Give an exact copy of the lines from the beginning of the listing below to the "FYI the section" line, inclusive.

*** Supplied information ***

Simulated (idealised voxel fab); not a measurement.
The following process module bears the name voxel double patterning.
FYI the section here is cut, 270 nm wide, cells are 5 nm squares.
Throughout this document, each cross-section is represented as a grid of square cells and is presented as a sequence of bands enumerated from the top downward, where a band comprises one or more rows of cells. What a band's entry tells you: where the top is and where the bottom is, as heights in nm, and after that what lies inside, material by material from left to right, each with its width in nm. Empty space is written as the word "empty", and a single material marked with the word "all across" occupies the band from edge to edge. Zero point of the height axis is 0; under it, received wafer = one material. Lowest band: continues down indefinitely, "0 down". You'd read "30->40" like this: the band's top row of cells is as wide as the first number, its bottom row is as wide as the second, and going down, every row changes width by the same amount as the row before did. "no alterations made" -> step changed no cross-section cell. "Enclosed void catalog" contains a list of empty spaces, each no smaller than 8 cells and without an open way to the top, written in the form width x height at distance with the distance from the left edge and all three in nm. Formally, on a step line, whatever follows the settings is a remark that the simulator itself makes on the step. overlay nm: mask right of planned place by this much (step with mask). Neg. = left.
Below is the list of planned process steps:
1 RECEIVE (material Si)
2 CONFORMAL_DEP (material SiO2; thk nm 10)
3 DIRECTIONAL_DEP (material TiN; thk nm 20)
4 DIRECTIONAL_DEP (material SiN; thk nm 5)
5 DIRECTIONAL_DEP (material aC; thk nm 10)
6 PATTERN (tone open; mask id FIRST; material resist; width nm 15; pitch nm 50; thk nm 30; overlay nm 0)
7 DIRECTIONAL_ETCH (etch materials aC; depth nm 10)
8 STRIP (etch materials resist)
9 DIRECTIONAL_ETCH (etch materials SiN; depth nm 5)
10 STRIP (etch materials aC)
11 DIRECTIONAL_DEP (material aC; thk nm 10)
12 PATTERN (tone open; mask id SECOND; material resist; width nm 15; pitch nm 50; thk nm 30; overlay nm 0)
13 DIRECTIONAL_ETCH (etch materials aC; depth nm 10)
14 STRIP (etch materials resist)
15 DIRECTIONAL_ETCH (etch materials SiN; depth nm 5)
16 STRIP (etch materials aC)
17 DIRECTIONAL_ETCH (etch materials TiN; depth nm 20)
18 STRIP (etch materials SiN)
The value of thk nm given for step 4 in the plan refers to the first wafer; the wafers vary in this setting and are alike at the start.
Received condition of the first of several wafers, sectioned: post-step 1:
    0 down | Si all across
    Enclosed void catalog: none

*** End of Supplied information ***

§ **Exercise response**:
Simulated (idealised voxel fab); not a measurement.
The following process module bears the name voxel double patterning.
FYI the section here is cut, 270 nm wide, cells are 5 nm squares.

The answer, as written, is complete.